Work instruction:
Please repeat exactly the lines below from the one containing "which readings at" down to the one containing "L627, L628, L629", both included, and nothing else.

Data for review:
———

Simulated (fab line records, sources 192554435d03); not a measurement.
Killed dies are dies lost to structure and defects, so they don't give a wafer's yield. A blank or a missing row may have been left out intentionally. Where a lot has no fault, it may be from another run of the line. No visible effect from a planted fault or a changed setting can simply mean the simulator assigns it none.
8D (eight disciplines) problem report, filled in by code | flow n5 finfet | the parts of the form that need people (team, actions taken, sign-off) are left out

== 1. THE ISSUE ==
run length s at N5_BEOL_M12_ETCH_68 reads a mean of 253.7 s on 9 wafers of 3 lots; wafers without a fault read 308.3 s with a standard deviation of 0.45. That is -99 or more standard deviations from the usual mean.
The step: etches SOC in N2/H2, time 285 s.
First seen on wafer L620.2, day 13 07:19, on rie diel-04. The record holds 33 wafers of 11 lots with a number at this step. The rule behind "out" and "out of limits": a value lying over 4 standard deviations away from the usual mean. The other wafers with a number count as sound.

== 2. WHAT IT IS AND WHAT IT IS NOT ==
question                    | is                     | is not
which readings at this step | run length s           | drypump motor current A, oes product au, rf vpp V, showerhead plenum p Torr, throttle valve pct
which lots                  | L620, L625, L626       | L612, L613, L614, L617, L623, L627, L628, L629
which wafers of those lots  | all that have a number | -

———

Answer section:
which readings at this step | run length s           | drypump motor current A, oes product au, rf vpp V, showerhead plenum p Torr, throttle valve pct
which lots                  | L620, L625, L626       | L612, L613, L614, L617, L623, L627, L628, L629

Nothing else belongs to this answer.